Extracted data >>
=======

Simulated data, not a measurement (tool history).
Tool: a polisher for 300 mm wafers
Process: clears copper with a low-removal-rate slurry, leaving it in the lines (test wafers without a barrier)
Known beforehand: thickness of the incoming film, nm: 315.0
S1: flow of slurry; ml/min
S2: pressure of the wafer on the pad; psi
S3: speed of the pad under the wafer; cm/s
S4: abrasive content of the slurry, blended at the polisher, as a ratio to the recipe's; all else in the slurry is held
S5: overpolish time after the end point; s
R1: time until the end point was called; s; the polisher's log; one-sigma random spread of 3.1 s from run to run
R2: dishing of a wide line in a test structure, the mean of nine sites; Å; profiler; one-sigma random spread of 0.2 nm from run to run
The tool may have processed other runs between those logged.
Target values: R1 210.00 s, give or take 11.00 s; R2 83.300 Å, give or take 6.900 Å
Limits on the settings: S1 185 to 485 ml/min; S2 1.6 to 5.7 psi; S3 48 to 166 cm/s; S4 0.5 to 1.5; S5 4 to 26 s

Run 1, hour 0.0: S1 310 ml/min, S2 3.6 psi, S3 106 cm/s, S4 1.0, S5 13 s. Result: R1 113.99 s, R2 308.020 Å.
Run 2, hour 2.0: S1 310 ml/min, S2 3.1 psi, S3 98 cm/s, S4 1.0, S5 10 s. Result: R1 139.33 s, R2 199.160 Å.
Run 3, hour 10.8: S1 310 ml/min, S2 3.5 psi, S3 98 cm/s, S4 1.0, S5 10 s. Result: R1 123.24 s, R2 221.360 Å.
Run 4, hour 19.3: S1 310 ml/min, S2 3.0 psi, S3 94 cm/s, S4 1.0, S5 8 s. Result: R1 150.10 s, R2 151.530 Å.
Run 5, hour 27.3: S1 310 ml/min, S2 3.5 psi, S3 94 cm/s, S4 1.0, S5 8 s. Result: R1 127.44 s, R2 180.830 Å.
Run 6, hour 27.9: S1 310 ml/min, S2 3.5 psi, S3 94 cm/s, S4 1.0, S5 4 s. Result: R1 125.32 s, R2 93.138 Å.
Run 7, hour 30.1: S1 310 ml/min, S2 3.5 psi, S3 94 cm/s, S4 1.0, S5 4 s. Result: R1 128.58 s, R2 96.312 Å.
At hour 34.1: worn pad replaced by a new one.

=======

Required action >>
Please print the records above exactly from their first line. End with the line containing "S2: pressure of the wafer on the pad; psi", and include it.

Worked solution >>
Simulated data, not a measurement (tool history).
Tool: a polisher for 300 mm wafers
Process: clears copper with a low-removal-rate slurry, leaving it in the lines (test wafers without a barrier)
Known beforehand: thickness of the incoming film, nm: 315.0
S1: flow of slurry; ml/min
S2: pressure of the wafer on the pad; psi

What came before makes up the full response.